● Brief:
Write the data out again so that it matches word for word.

━━ Exercise data ━━

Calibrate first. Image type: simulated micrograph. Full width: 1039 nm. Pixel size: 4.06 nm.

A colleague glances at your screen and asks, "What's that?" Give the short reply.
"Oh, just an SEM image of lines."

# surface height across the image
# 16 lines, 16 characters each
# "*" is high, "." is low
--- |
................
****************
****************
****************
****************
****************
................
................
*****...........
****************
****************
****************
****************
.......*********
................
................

━━━

● Task result:
Calibrate first. Image type: simulated micrograph. Full width: 1039 nm. Pixel size: 4.06 nm.

A colleague glances at your screen and asks, "What's that?" Give the short reply.
"Oh, just an SEM image of lines."

# surface height across the image
# 16 lines, 16 characters each
# "*" is high, "." is low
--- |
................
****************
****************
****************
****************
****************
................
................
*****...........
****************
****************
****************
****************
.......*********
................
................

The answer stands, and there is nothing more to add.